**Work order**
Please return each line of the listing below exactly as written.

**Data listing**
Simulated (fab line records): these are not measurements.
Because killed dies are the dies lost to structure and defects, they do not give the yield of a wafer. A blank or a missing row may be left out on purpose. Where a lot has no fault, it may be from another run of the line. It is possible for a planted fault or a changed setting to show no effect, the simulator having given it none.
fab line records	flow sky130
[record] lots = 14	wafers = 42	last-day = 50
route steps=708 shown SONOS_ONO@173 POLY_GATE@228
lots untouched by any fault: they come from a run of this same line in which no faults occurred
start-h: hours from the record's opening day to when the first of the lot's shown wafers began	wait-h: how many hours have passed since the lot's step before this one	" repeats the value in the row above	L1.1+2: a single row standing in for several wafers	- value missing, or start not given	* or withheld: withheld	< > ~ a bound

**Worked solution**
Simulated (fab line records): these are not measurements.
Because killed dies are the dies lost to structure and defects, they do not give the yield of a wafer. A blank or a missing row may be left out on purpose. Where a lot has no fault, it may be from another run of the line. It is possible for a planted fault or a changed setting to show no effect, the simulator having given it none.
fab line records	flow sky130
[record] lots = 14	wafers = 42	last-day = 50
route steps=708 shown SONOS_ONO@173 POLY_GATE@228
lots untouched by any fault: they come from a run of this same line in which no faults occurred
start-h: hours from the record's opening day to when the first of the lot's shown wafers began	wait-h: how many hours have passed since the lot's step before this one	" repeats the value in the row above	L1.1+2: a single row standing in for several wafers	- value missing, or start not given	* or withheld: withheld	< > ~ a bound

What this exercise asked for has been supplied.